From the entries that follow, reproduce exactly and only the lines from the line with "wafer (nm) |" to the line with "thermometer replaced |", endpoints included.

______

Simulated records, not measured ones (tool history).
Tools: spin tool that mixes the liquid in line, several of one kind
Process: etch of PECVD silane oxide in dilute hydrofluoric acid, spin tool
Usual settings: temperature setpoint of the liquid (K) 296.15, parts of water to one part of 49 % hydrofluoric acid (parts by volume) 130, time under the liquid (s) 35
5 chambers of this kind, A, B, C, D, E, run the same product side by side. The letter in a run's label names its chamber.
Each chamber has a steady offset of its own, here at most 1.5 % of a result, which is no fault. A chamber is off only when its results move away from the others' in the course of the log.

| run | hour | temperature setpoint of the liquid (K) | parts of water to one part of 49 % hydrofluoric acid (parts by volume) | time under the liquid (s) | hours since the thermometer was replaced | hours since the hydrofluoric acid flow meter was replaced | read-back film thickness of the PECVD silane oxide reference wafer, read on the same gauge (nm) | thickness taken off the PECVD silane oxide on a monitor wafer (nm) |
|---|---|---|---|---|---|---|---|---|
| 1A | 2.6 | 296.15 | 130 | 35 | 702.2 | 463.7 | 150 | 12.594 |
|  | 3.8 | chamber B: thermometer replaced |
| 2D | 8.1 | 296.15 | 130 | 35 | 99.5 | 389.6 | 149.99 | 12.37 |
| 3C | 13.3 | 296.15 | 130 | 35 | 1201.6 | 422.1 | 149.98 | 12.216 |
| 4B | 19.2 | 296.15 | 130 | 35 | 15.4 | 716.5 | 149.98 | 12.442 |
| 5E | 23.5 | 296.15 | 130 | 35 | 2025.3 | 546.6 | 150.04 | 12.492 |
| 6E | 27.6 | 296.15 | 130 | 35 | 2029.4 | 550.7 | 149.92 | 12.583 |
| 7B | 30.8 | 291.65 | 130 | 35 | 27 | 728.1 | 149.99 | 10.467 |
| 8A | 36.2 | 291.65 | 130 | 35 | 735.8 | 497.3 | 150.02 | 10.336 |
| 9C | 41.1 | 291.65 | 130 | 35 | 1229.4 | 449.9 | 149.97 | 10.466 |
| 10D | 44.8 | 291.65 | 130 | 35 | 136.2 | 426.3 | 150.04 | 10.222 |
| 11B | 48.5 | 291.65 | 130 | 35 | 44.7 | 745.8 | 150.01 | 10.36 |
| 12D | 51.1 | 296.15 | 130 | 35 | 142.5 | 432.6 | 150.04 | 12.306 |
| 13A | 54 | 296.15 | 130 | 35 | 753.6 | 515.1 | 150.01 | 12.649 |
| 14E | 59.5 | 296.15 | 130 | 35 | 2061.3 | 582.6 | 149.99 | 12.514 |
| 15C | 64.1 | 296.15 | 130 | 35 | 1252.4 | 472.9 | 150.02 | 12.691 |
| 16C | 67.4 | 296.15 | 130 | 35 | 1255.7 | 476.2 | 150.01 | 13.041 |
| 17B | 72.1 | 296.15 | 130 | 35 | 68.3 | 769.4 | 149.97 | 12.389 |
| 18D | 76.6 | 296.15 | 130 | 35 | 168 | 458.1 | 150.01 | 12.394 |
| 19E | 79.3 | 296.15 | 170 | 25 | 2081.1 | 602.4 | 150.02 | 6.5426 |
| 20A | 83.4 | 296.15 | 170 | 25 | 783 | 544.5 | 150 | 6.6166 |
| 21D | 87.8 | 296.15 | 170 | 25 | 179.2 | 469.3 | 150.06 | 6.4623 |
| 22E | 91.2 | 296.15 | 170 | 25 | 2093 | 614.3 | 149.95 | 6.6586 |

______

TASK RESPONSE:
| run | hour | temperature setpoint of the liquid (K) | parts of water to one part of 49 % hydrofluoric acid (parts by volume) | time under the liquid (s) | hours since the thermometer was replaced | hours since the hydrofluoric acid flow meter was replaced | read-back film thickness of the PECVD silane oxide reference wafer, read on the same gauge (nm) | thickness taken off the PECVD silane oxide on a monitor wafer (nm) |
|---|---|---|---|---|---|---|---|---|
| 1A | 2.6 | 296.15 | 130 | 35 | 702.2 | 463.7 | 150 | 12.594 |
|  | 3.8 | chamber B: thermometer replaced |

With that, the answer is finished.